**AVAILABLE DATA:**
>>>>
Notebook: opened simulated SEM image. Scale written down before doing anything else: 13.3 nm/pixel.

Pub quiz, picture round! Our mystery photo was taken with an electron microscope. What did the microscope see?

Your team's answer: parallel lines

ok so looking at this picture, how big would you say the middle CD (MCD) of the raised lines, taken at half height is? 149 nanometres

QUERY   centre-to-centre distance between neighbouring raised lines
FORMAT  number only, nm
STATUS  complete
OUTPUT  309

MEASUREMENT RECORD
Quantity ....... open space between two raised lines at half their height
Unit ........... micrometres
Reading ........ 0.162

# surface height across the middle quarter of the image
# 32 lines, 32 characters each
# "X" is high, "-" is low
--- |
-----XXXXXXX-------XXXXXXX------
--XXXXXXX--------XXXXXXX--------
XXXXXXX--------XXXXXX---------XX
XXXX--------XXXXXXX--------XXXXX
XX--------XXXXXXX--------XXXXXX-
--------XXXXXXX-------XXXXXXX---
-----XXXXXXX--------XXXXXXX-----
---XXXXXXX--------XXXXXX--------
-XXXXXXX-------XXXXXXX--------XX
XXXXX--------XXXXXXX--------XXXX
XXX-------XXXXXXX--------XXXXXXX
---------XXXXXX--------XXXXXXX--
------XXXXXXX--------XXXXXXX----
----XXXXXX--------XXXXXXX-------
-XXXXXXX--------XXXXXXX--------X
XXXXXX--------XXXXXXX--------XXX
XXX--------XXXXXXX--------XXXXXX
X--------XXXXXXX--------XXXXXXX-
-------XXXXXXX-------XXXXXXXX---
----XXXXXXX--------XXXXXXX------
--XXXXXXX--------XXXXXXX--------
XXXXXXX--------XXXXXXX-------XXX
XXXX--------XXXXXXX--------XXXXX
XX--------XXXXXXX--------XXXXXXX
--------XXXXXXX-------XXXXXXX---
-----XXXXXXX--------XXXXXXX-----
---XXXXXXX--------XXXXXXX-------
<<<<

**ASSIGNMENT:** From the entries above, write out only the lines starting at the line that holds "ok so looking" and ending at the line that holds "-XXXXXXX-------XXXXXXX--------XX", keeping both and matching them exactly.

**RESULT:**
ok so looking at this picture, how big would you say the middle CD (MCD) of the raised lines, taken at half height is? 149 nanometres

QUERY   centre-to-centre distance between neighbouring raised lines
FORMAT  number only, nm
STATUS  complete
OUTPUT  309

MEASUREMENT RECORD
Quantity ....... open space between two raised lines at half their height
Unit ........... micrometres
Reading ........ 0.162

# surface height across the middle quarter of the image
# 32 lines, 32 characters each
# "X" is high, "-" is low
--- |
-----XXXXXXX-------XXXXXXX------
--XXXXXXX--------XXXXXXX--------
XXXXXXX--------XXXXXX---------XX
XXXX--------XXXXXXX--------XXXXX
XX--------XXXXXXX--------XXXXXX-
--------XXXXXXX-------XXXXXXX---
-----XXXXXXX--------XXXXXXX-----
---XXXXXXX--------XXXXXX--------
-XXXXXXX-------XXXXXXX--------XX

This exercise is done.